## [Entries provided]
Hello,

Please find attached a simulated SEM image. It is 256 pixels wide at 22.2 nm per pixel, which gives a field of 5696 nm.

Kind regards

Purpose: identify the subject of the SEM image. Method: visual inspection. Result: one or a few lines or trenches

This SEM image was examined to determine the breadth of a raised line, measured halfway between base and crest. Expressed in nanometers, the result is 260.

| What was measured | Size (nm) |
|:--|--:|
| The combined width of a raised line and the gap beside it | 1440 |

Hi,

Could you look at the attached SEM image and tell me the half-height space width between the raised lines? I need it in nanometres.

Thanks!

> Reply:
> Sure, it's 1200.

## [Required action]
Start at the first line of the material and transcribe each line exactly, stopping once the line containing "Purpose: identify the" has been written.

## [Written answer]
Hello,

Please find attached a simulated SEM image. It is 256 pixels wide at 22.2 nm per pixel, which gives a field of 5696 nm.

Kind regards

Purpose: identify the subject of the SEM image. Method: visual inspection. Result: one or a few lines or trenches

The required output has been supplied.